Required action> From the first line of the data through the line containing "covers = the image", return each line exactly.

Given entries>
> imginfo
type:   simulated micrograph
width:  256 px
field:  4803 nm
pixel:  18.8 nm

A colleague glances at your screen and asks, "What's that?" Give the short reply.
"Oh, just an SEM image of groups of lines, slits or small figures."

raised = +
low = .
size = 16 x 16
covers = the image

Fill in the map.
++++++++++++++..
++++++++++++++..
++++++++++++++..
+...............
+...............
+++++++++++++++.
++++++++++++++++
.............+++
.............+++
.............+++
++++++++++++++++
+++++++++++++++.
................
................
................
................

Exercise output>
> imginfo
type:   simulated micrograph
width:  256 px
field:  4803 nm
pixel:  18.8 nm

A colleague glances at your screen and asks, "What's that?" Give the short reply.
"Oh, just an SEM image of groups of lines, slits or small figures."

raised = +
low = .
size = 16 x 16
covers = the image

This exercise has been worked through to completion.